Work order:
Some entries follow. Reproduce exactly the lines starting at the one with "## METROLOGY DESK" and stopping after the one with "This desk's finding: nothing".

Listed entries:
# # # # #

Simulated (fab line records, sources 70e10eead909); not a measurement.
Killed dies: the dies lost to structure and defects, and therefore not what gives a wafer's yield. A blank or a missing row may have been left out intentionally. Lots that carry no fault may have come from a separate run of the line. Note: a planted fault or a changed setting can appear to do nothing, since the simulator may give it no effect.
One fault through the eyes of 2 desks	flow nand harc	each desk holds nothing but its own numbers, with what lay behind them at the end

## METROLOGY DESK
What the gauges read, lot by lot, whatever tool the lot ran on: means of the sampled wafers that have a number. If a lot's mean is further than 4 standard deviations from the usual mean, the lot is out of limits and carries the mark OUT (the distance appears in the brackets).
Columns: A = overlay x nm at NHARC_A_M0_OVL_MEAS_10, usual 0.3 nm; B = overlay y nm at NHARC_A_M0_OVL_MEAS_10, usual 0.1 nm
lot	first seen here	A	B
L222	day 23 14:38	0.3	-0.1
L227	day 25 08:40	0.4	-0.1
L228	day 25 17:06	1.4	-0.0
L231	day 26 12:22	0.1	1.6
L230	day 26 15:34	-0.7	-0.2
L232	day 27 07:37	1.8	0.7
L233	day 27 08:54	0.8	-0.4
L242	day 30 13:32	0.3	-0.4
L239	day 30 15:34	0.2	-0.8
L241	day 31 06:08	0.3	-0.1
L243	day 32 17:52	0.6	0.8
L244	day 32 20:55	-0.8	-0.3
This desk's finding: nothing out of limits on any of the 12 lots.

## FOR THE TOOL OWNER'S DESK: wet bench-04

# # # # #

Response:
## METROLOGY DESK
What the gauges read, lot by lot, whatever tool the lot ran on: means of the sampled wafers that have a number. If a lot's mean is further than 4 standard deviations from the usual mean, the lot is out of limits and carries the mark OUT (the distance appears in the brackets).
Columns: A = overlay x nm at NHARC_A_M0_OVL_MEAS_10, usual 0.3 nm; B = overlay y nm at NHARC_A_M0_OVL_MEAS_10, usual 0.1 nm
lot	first seen here	A	B
L222	day 23 14:38	0.3	-0.1
L227	day 25 08:40	0.4	-0.1
L228	day 25 17:06	1.4	-0.0
L231	day 26 12:22	0.1	1.6
L230	day 26 15:34	-0.7	-0.2
L232	day 27 07:37	1.8	0.7
L233	day 27 08:54	0.8	-0.4
L242	day 30 13:32	0.3	-0.4
L239	day 30 15:34	0.2	-0.8
L241	day 31 06:08	0.3	-0.1
L243	day 32 17:52	0.6	0.8
L244	day 32 20:55	-0.8	-0.3
This desk's finding: nothing out of limits on any of the 12 lots.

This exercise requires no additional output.